• RECORDS PROVIDED:

*** Begin section ***

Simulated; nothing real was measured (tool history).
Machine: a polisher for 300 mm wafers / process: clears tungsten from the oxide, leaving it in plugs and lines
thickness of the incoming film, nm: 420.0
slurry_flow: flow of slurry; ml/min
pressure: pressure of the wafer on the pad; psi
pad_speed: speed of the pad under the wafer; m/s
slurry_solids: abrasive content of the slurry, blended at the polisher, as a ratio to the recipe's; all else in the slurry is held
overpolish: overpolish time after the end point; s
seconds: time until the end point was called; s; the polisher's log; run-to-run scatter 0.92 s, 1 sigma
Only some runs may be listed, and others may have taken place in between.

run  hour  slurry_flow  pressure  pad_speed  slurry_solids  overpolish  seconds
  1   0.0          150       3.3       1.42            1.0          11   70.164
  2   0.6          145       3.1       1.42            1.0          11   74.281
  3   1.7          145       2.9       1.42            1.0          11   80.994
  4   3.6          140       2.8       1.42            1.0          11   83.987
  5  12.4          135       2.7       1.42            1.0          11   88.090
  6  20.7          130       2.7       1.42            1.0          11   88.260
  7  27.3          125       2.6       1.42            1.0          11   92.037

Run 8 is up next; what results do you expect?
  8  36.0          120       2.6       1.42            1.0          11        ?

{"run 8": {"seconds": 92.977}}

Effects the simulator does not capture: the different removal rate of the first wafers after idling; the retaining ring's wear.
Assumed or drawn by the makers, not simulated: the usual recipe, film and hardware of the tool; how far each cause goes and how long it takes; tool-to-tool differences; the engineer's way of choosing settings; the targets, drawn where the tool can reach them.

*** End section ***

Please retype each entry above exactly as it is written.

Simulated; nothing real was measured (tool history).
Machine: a polisher for 300 mm wafers / process: clears tungsten from the oxide, leaving it in plugs and lines
thickness of the incoming film, nm: 420.0
slurry_flow: flow of slurry; ml/min
pressure: pressure of the wafer on the pad; psi
pad_speed: speed of the pad under the wafer; m/s
slurry_solids: abrasive content of the slurry, blended at the polisher, as a ratio to the recipe's; all else in the slurry is held
overpolish: overpolish time after the end point; s
seconds: time until the end point was called; s; the polisher's log; run-to-run scatter 0.92 s, 1 sigma
Only some runs may be listed, and others may have taken place in between.

run  hour  slurry_flow  pressure  pad_speed  slurry_solids  overpolish  seconds
  1   0.0          150       3.3       1.42            1.0          11   70.164
  2   0.6          145       3.1       1.42            1.0          11   74.281
  3   1.7          145       2.9       1.42            1.0          11   80.994
  4   3.6          140       2.8       1.42            1.0          11   83.987
  5  12.4          135       2.7       1.42            1.0          11   88.090
  6  20.7          130       2.7       1.42            1.0          11   88.260
  7  27.3          125       2.6       1.42            1.0          11   92.037

Run 8 is up next; what results do you expect?
  8  36.0          120       2.6       1.42            1.0          11        ?

{"run 8": {"seconds": 92.977}}

Effects the simulator does not capture: the different removal rate of the first wafers after idling; the retaining ring's wear.
Assumed or drawn by the makers, not simulated: the usual recipe, film and hardware of the tool; how far each cause goes and how long it takes; tool-to-tool differences; the engineer's way of choosing settings; the targets, drawn where the tool can reach them.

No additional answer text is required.